DATA EXTRACT
========================================================================
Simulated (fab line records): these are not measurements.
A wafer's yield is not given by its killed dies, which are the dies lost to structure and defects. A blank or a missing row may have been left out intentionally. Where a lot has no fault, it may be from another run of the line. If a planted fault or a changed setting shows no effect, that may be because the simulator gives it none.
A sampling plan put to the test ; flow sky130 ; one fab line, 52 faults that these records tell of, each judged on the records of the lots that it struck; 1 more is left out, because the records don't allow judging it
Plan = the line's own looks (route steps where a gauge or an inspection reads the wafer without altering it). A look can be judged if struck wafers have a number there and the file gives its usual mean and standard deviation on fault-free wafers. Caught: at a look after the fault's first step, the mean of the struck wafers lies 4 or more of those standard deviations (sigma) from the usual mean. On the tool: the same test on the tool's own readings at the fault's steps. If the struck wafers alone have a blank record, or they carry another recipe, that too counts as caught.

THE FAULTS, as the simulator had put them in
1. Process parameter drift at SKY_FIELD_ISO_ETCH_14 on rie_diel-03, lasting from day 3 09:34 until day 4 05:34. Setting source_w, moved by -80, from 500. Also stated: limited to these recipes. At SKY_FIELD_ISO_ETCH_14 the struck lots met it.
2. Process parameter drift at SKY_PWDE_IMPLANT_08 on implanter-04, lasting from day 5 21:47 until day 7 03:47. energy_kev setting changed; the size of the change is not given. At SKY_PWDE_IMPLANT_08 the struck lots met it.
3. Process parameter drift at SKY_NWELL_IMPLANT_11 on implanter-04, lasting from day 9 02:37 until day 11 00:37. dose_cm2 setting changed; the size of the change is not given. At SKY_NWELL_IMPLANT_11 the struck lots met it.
========================================================================

Please repeat the material above, word for word and in full.

EXERCISE RESPONSE
Simulated (fab line records): these are not measurements.
A wafer's yield is not given by its killed dies, which are the dies lost to structure and defects. A blank or a missing row may have been left out intentionally. Where a lot has no fault, it may be from another run of the line. If a planted fault or a changed setting shows no effect, that may be because the simulator gives it none.
A sampling plan put to the test ; flow sky130 ; one fab line, 52 faults that these records tell of, each judged on the records of the lots that it struck; 1 more is left out, because the records don't allow judging it
Plan = the line's own looks (route steps where a gauge or an inspection reads the wafer without altering it). A look can be judged if struck wafers have a number there and the file gives its usual mean and standard deviation on fault-free wafers. Caught: at a look after the fault's first step, the mean of the struck wafers lies 4 or more of those standard deviations (sigma) from the usual mean. On the tool: the same test on the tool's own readings at the fault's steps. If the struck wafers alone have a blank record, or they carry another recipe, that too counts as caught.

THE FAULTS, as the simulator had put them in
1. Process parameter drift at SKY_FIELD_ISO_ETCH_14 on rie_diel-03, lasting from day 3 09:34 until day 4 05:34. Setting source_w, moved by -80, from 500. Also stated: limited to these recipes. At SKY_FIELD_ISO_ETCH_14 the struck lots met it.
2. Process parameter drift at SKY_PWDE_IMPLANT_08 on implanter-04, lasting from day 5 21:47 until day 7 03:47. energy_kev setting changed; the size of the change is not given. At SKY_PWDE_IMPLANT_08 the struck lots met it.
3. Process parameter drift at SKY_NWELL_IMPLANT_11 on implanter-04, lasting from day 9 02:37 until day 11 00:37. dose_cm2 setting changed; the size of the change is not given. At SKY_NWELL_IMPLANT_11 the struck lots met it.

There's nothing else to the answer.